_Work task_. Repeat the entries below exactly. Begin with the first line and end with the line that contains "wafer=L075.2; tool, chamber".

-- Opening Marker --
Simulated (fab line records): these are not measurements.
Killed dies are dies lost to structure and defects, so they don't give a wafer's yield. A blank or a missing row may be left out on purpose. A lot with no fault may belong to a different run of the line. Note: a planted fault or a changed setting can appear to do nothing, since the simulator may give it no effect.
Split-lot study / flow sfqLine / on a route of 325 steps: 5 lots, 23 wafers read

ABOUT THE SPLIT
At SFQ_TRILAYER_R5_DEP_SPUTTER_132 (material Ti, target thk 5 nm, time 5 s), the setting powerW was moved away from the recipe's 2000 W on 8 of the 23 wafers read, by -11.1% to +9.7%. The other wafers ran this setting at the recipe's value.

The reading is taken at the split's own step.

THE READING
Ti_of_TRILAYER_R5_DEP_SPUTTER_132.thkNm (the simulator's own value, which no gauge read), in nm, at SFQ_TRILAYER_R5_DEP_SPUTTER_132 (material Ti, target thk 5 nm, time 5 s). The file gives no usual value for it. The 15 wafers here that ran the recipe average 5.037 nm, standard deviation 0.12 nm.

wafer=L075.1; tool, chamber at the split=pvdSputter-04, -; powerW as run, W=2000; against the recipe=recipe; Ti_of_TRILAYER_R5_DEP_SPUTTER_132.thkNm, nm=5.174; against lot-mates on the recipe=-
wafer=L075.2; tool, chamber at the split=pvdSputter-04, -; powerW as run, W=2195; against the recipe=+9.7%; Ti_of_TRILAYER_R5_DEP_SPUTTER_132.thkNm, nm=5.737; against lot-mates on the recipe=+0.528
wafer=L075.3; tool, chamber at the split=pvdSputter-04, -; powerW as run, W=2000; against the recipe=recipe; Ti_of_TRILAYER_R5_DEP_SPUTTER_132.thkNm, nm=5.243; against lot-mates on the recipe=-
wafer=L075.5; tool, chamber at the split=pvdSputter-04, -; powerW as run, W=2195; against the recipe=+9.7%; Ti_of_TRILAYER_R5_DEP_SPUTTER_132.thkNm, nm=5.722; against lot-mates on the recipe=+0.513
-- Closing Marker --

_Response_.
Simulated (fab line records): these are not measurements.
Killed dies are dies lost to structure and defects, so they don't give a wafer's yield. A blank or a missing row may be left out on purpose. A lot with no fault may belong to a different run of the line. Note: a planted fault or a changed setting can appear to do nothing, since the simulator may give it no effect.
Split-lot study / flow sfqLine / on a route of 325 steps: 5 lots, 23 wafers read

ABOUT THE SPLIT
At SFQ_TRILAYER_R5_DEP_SPUTTER_132 (material Ti, target thk 5 nm, time 5 s), the setting powerW was moved away from the recipe's 2000 W on 8 of the 23 wafers read, by -11.1% to +9.7%. The other wafers ran this setting at the recipe's value.

The reading is taken at the split's own step.

THE READING
Ti_of_TRILAYER_R5_DEP_SPUTTER_132.thkNm (the simulator's own value, which no gauge read), in nm, at SFQ_TRILAYER_R5_DEP_SPUTTER_132 (material Ti, target thk 5 nm, time 5 s). The file gives no usual value for it. The 15 wafers here that ran the recipe average 5.037 nm, standard deviation 0.12 nm.

wafer=L075.1; tool, chamber at the split=pvdSputter-04, -; powerW as run, W=2000; against the recipe=recipe; Ti_of_TRILAYER_R5_DEP_SPUTTER_132.thkNm, nm=5.174; against lot-mates on the recipe=-
wafer=L075.2; tool, chamber at the split=pvdSputter-04, -; powerW as run, W=2195; against the recipe=+9.7%; Ti_of_TRILAYER_R5_DEP_SPUTTER_132.thkNm, nm=5.737; against lot-mates on the recipe=+0.528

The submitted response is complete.